§ **ASSIGNED TASK**:
Return only the lines running from the first line of the listing through the one with "some of these", unchanged.

§ **RAW DATA**:
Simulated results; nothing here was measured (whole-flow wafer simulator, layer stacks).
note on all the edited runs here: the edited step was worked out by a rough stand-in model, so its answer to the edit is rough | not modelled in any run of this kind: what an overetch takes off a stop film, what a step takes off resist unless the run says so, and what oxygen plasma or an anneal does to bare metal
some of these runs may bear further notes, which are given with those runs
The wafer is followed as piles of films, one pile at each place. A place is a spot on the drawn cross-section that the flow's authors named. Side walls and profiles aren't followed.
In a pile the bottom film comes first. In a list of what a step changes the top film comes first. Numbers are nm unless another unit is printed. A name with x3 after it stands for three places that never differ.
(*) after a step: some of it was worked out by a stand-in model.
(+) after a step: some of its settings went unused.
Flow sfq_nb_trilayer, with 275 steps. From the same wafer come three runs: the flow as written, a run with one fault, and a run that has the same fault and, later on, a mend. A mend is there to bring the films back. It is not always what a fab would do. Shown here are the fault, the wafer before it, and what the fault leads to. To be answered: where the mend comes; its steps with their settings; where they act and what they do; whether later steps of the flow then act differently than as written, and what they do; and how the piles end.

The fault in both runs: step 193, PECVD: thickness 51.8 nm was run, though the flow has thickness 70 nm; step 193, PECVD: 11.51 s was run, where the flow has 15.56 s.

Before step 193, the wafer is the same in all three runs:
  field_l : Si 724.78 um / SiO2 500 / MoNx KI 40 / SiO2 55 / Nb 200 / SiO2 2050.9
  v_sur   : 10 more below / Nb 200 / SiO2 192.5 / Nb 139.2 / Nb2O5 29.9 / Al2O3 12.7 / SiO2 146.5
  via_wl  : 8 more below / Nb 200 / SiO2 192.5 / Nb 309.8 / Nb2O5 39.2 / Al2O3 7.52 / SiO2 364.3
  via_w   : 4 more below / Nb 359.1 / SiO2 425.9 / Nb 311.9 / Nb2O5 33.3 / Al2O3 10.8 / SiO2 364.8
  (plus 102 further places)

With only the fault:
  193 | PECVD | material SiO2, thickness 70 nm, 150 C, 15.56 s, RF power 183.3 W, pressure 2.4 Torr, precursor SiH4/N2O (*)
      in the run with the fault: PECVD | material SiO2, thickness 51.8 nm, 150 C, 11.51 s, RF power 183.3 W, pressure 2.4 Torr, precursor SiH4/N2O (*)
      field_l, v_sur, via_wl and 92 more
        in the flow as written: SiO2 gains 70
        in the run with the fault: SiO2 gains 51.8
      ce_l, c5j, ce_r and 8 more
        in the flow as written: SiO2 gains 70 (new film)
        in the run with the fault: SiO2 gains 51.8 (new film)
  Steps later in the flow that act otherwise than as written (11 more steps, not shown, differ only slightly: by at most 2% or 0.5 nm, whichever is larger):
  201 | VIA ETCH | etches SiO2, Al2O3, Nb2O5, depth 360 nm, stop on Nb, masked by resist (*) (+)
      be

§ **WRITTEN REPLY**:
Simulated results; nothing here was measured (whole-flow wafer simulator, layer stacks).
note on all the edited runs here: the edited step was worked out by a rough stand-in model, so its answer to the edit is rough | not modelled in any run of this kind: what an overetch takes off a stop film, what a step takes off resist unless the run says so, and what oxygen plasma or an anneal does to bare metal
some of these runs may bear further notes, which are given with those runs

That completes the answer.